> Given records
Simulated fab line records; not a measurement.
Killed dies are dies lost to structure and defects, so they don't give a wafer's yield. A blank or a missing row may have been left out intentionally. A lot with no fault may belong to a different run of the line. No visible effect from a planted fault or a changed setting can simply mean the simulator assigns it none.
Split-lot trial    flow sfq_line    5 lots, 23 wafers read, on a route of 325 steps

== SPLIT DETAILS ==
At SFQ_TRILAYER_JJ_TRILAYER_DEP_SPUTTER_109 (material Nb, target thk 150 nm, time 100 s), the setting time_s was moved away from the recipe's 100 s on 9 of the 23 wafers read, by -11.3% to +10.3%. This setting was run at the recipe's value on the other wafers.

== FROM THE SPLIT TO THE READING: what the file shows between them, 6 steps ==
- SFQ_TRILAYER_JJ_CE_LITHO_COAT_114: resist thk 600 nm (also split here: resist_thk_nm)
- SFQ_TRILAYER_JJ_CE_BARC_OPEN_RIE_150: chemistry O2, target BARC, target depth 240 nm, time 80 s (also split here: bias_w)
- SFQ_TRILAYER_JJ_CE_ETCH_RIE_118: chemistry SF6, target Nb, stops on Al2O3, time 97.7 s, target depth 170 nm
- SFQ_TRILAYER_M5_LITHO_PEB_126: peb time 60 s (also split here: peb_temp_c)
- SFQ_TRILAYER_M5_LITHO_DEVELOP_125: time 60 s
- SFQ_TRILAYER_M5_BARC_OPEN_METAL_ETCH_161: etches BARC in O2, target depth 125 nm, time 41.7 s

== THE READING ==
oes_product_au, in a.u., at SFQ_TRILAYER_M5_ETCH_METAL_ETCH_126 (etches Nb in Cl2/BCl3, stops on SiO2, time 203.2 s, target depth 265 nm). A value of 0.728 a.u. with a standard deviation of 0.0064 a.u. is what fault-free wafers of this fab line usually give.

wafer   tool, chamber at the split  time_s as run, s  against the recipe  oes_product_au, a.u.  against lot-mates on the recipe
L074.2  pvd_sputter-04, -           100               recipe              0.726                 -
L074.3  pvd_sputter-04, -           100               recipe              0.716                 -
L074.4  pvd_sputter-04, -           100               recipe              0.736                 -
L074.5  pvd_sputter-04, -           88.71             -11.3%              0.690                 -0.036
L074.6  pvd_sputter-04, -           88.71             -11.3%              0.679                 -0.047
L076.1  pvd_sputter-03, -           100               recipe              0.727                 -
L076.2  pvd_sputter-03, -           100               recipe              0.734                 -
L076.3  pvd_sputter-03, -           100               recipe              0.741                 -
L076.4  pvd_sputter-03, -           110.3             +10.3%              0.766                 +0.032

> Task item
One inclusive range is required: first line of the data through the line containing "oes_product_au, in a.u., at". Set it down exactly and output nothing else.

> Task solution
Simulated fab line records; not a measurement.
Killed dies are dies lost to structure and defects, so they don't give a wafer's yield. A blank or a missing row may have been left out intentionally. A lot with no fault may belong to a different run of the line. No visible effect from a planted fault or a changed setting can simply mean the simulator assigns it none.
Split-lot trial    flow sfq_line    5 lots, 23 wafers read, on a route of 325 steps

== SPLIT DETAILS ==
At SFQ_TRILAYER_JJ_TRILAYER_DEP_SPUTTER_109 (material Nb, target thk 150 nm, time 100 s), the setting time_s was moved away from the recipe's 100 s on 9 of the 23 wafers read, by -11.3% to +10.3%. This setting was run at the recipe's value on the other wafers.

== FROM THE SPLIT TO THE READING: what the file shows between them, 6 steps ==
- SFQ_TRILAYER_JJ_CE_LITHO_COAT_114: resist thk 600 nm (also split here: resist_thk_nm)
- SFQ_TRILAYER_JJ_CE_BARC_OPEN_RIE_150: chemistry O2, target BARC, target depth 240 nm, time 80 s (also split here: bias_w)
- SFQ_TRILAYER_JJ_CE_ETCH_RIE_118: chemistry SF6, target Nb, stops on Al2O3, time 97.7 s, target depth 170 nm
- SFQ_TRILAYER_M5_LITHO_PEB_126: peb time 60 s (also split here: peb_temp_c)
- SFQ_TRILAYER_M5_LITHO_DEVELOP_125: time 60 s
- SFQ_TRILAYER_M5_BARC_OPEN_METAL_ETCH_161: etches BARC in O2, target depth 125 nm, time 41.7 s

== THE READING ==
oes_product_au, in a.u., at SFQ_TRILAYER_M5_ETCH_METAL_ETCH_126 (etches Nb in Cl2/BCl3, stops on SiO2, time 203.2 s, target depth 265 nm). A value of 0.728 a.u. with a standard deviation of 0.0064 a.u. is what fault-free wafers of this fab line usually give.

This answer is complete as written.